ASSIGNED TASK
Your task is to write out exactly the lines of the listing below, from the first down to the line that holds "Because killed dies".

INPUT DATA
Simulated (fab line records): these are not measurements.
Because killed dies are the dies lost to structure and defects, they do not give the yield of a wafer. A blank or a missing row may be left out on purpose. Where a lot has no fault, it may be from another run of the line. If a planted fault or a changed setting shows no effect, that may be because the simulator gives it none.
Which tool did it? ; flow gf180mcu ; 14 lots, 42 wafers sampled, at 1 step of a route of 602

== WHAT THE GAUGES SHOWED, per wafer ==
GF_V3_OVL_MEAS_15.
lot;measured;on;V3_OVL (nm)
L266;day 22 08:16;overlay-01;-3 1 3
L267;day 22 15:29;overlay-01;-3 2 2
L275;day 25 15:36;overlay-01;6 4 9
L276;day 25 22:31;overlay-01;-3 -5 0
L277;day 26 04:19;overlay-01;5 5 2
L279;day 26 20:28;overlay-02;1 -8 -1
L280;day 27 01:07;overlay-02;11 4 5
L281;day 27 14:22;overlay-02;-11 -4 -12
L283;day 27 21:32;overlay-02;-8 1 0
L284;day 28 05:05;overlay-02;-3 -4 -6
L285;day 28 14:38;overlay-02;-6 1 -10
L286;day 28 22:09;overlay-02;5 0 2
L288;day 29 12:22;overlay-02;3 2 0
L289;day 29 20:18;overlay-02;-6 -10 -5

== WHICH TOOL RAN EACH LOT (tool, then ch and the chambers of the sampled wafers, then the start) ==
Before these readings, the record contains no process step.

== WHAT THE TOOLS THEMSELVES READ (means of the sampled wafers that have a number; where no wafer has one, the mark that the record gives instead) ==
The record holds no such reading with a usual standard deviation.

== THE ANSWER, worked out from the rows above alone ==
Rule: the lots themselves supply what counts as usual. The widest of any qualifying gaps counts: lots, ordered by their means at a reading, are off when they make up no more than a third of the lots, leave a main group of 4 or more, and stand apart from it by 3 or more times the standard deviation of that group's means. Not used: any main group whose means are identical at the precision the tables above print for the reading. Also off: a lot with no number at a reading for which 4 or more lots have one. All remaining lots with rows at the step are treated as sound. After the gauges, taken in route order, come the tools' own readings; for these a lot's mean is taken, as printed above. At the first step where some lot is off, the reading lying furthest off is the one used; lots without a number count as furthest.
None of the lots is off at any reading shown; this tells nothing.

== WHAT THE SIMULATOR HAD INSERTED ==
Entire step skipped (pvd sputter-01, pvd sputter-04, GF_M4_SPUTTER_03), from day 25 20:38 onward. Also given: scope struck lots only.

TASK RESULT
Simulated (fab line records): these are not measurements.
Because killed dies are the dies lost to structure and defects, they do not give the yield of a wafer. A blank or a missing row may be left out on purpose. Where a lot has no fault, it may be from another run of the line. If a planted fault or a changed setting shows no effect, that may be because the simulator gives it none.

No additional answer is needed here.